**Data section**
******************************
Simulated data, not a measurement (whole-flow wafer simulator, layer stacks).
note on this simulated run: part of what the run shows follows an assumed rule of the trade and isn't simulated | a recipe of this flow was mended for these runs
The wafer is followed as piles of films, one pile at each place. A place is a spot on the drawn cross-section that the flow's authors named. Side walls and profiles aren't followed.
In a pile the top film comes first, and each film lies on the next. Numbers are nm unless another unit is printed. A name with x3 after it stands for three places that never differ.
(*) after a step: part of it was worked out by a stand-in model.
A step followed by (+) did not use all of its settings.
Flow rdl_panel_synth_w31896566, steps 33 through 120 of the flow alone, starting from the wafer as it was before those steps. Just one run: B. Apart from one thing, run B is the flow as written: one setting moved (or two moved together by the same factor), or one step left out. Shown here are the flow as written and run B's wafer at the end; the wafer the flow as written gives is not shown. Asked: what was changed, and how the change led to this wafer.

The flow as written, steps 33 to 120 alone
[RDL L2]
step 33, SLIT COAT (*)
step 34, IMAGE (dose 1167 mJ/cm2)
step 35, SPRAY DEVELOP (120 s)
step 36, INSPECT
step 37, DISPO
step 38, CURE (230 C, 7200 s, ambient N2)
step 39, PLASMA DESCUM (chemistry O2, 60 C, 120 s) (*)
******************************

**Exercise**
Line by line, repeat the data exactly.

**Answer box**
Simulated data, not a measurement (whole-flow wafer simulator, layer stacks).
note on this simulated run: part of what the run shows follows an assumed rule of the trade and isn't simulated | a recipe of this flow was mended for these runs
The wafer is followed as piles of films, one pile at each place. A place is a spot on the drawn cross-section that the flow's authors named. Side walls and profiles aren't followed.
In a pile the top film comes first, and each film lies on the next. Numbers are nm unless another unit is printed. A name with x3 after it stands for three places that never differ.
(*) after a step: part of it was worked out by a stand-in model.
A step followed by (+) did not use all of its settings.
Flow rdl_panel_synth_w31896566, steps 33 through 120 of the flow alone, starting from the wafer as it was before those steps. Just one run: B. Apart from one thing, run B is the flow as written: one setting moved (or two moved together by the same factor), or one step left out. Shown here are the flow as written and run B's wafer at the end; the wafer the flow as written gives is not shown. Asked: what was changed, and how the change led to this wafer.

The flow as written, steps 33 to 120 alone
[RDL L2]
step 33, SLIT COAT (*)
step 34, IMAGE (dose 1167 mJ/cm2)
step 35, SPRAY DEVELOP (120 s)
step 36, INSPECT
step 37, DISPO
step 38, CURE (230 C, 7200 s, ambient N2)
step 39, PLASMA DESCUM (chemistry O2, 60 C, 120 s) (*)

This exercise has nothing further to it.